+ + + + +

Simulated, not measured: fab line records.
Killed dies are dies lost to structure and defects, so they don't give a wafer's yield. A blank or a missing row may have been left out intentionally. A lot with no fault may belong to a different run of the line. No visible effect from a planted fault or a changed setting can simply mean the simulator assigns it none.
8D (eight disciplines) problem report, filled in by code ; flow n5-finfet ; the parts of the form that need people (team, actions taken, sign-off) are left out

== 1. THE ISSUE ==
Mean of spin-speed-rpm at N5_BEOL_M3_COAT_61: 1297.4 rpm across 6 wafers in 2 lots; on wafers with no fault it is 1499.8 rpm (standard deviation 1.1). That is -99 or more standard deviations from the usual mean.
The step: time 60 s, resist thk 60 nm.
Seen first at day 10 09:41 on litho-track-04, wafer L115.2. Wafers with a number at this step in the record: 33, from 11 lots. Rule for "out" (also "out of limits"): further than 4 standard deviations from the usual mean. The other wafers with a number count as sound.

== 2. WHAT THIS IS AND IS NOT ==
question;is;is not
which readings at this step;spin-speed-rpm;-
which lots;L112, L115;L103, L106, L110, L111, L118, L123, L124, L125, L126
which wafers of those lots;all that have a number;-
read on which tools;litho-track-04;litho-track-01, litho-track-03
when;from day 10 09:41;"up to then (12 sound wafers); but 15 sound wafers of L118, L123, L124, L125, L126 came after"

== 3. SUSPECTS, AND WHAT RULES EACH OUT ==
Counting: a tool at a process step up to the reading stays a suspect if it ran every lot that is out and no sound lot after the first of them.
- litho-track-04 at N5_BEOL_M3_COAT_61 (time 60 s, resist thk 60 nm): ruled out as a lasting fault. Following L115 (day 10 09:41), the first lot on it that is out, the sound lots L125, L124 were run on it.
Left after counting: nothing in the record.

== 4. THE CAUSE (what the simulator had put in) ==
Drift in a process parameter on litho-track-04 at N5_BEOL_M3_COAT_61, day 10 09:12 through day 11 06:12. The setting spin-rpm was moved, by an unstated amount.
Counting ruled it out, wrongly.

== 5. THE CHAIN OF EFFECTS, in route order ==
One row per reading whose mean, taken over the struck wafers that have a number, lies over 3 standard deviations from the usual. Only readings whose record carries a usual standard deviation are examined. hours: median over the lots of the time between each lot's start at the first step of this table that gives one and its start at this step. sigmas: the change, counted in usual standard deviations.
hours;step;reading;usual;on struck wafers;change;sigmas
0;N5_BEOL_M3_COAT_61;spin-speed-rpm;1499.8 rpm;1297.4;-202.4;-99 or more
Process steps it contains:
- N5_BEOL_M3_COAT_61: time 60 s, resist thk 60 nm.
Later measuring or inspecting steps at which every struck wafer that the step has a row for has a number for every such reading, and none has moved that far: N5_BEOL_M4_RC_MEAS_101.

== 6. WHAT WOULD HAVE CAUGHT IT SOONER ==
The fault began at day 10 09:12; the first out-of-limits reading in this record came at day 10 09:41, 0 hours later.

+ + + + +

Work item:
Taking the lines above, repeat exactly those from the line that contains "question;is;is not" through the line that contains "read on which", and both of those lines as well. Include nothing else.

Your solution:
question;is;is not
which readings at this step;spin-speed-rpm;-
which lots;L112, L115;L103, L106, L110, L111, L118, L123, L124, L125, L126
which wafers of those lots;all that have a number;-
read on which tools;litho-track-04;litho-track-01, litho-track-03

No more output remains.